Work item: Output, without any change, the listing below from its opening line up to and including the line with "For every step".

Given information:
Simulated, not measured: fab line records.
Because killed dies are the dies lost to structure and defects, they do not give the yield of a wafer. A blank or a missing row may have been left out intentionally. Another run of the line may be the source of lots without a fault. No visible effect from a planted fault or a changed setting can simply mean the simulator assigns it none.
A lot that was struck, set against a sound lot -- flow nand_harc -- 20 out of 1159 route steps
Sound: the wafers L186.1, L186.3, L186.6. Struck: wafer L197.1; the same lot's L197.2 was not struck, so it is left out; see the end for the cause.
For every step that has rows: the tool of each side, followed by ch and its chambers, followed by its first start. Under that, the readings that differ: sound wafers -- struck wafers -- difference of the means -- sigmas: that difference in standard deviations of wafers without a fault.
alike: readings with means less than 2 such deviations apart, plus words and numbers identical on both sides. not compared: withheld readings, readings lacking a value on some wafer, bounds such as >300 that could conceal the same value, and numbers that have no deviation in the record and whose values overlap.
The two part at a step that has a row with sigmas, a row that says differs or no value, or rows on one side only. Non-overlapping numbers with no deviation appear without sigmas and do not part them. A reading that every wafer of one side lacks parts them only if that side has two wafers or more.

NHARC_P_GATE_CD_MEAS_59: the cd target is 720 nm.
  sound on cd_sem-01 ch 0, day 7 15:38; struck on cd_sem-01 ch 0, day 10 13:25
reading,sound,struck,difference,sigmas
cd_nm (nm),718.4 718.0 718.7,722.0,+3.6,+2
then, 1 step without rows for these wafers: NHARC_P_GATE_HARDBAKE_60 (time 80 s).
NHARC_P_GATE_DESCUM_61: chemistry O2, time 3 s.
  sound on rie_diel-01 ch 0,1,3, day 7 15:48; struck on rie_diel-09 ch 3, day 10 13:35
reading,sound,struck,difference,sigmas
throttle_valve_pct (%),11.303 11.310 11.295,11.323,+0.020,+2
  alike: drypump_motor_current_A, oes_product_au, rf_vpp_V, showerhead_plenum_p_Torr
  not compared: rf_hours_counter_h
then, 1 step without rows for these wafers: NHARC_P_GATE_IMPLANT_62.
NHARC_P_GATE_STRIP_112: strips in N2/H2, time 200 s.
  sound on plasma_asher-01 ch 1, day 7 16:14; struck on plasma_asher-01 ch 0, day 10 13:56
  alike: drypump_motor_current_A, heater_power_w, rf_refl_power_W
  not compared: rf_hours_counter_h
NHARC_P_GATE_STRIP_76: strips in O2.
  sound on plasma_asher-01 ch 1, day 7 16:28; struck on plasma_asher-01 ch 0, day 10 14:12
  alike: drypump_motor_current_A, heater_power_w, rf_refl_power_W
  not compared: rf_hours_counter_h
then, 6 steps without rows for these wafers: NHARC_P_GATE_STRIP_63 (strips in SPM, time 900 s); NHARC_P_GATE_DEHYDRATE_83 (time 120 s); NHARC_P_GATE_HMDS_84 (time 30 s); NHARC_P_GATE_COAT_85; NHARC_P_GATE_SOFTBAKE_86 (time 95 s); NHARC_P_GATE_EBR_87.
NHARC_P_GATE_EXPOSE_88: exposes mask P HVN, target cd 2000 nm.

Task response:
Simulated, not measured: fab line records.
Because killed dies are the dies lost to structure and defects, they do not give the yield of a wafer. A blank or a missing row may have been left out intentionally. Another run of the line may be the source of lots without a fault. No visible effect from a planted fault or a changed setting can simply mean the simulator assigns it none.
A lot that was struck, set against a sound lot -- flow nand_harc -- 20 out of 1159 route steps
Sound: the wafers L186.1, L186.3, L186.6. Struck: wafer L197.1; the same lot's L197.2 was not struck, so it is left out; see the end for the cause.
For every step that has rows: the tool of each side, followed by ch and its chambers, followed by its first start. Under that, the readings that differ: sound wafers -- struck wafers -- difference of the means -- sigmas: that difference in standard deviations of wafers without a fault.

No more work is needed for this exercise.